### RECORDED INFORMATION ###

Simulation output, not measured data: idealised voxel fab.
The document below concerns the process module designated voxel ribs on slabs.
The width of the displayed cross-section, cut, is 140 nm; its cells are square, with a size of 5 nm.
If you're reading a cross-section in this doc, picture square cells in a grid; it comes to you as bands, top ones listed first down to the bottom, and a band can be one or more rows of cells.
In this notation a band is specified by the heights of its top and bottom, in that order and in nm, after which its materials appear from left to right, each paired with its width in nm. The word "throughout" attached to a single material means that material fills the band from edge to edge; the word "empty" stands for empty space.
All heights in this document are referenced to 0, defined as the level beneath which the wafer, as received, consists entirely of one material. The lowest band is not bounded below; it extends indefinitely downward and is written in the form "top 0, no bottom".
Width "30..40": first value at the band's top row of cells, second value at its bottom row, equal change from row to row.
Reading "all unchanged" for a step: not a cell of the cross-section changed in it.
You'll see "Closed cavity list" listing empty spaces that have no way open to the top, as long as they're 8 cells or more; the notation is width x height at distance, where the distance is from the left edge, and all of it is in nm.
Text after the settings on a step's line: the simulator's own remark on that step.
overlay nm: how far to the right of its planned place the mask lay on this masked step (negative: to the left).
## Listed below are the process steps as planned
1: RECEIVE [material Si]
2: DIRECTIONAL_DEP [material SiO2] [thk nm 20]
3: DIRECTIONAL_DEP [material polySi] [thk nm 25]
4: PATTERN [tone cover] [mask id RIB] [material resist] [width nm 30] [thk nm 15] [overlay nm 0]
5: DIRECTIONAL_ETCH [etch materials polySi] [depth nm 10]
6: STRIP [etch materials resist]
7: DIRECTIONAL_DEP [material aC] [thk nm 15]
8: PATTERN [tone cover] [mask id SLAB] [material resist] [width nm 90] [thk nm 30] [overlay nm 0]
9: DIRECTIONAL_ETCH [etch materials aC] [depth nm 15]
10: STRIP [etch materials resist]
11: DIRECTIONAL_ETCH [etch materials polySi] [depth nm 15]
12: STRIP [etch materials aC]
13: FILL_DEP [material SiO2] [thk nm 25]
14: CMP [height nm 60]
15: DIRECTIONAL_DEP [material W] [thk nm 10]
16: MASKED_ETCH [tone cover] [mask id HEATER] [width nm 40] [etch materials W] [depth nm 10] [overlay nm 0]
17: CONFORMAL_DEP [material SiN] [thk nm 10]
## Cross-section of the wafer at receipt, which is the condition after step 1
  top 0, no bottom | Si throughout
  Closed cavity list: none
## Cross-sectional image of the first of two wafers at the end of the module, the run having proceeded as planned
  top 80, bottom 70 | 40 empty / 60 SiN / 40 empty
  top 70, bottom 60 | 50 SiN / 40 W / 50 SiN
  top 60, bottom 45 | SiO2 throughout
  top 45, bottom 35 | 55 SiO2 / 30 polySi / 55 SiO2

###

(BRIEF): The response must hold only the lines above from the line with "6: STRIP [etch materials resist]" through the line with "top 60, bottom 45 | SiO2 throughout", each copied exactly, both ends kept.

(WRITTEN SOLUTION):
6: STRIP [etch materials resist]
7: DIRECTIONAL_DEP [material aC] [thk nm 15]
8: PATTERN [tone cover] [mask id SLAB] [material resist] [width nm 90] [thk nm 30] [overlay nm 0]
9: DIRECTIONAL_ETCH [etch materials aC] [depth nm 15]
10: STRIP [etch materials resist]
11: DIRECTIONAL_ETCH [etch materials polySi] [depth nm 15]
12: STRIP [etch materials aC]
13: FILL_DEP [material SiO2] [thk nm 25]
14: CMP [height nm 60]
15: DIRECTIONAL_DEP [material W] [thk nm 10]
16: MASKED_ETCH [tone cover] [mask id HEATER] [width nm 40] [etch materials W] [depth nm 10] [overlay nm 0]
17: CONFORMAL_DEP [material SiN] [thk nm 10]
## Cross-section of the wafer at receipt, which is the condition after step 1
  top 0, no bottom | Si throughout
  Closed cavity list: none
## Cross-sectional image of the first of two wafers at the end of the module, the run having proceeded as planned
  top 80, bottom 70 | 40 empty / 60 SiN / 40 empty
  top 70, bottom 60 | 50 SiN / 40 W / 50 SiN
  top 60, bottom 45 | SiO2 throughout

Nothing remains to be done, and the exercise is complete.